■ Records shown:
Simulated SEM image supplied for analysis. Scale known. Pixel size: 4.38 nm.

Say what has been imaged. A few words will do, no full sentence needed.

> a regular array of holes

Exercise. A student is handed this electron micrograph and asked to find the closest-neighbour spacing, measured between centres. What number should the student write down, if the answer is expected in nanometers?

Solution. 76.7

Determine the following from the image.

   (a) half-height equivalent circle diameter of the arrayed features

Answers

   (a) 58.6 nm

■ Exercise:
Without leaving out a single line, retype the material above exactly.

■ Exercise solution:
Simulated SEM image supplied for analysis. Scale known. Pixel size: 4.38 nm.

Say what has been imaged. A few words will do, no full sentence needed.

> a regular array of holes

Exercise. A student is handed this electron micrograph and asked to find the closest-neighbour spacing, measured between centres. What number should the student write down, if the answer is expected in nanometers?

Solution. 76.7

Determine the following from the image.

   (a) half-height equivalent circle diameter of the arrayed features

Answers

   (a) 58.6 nm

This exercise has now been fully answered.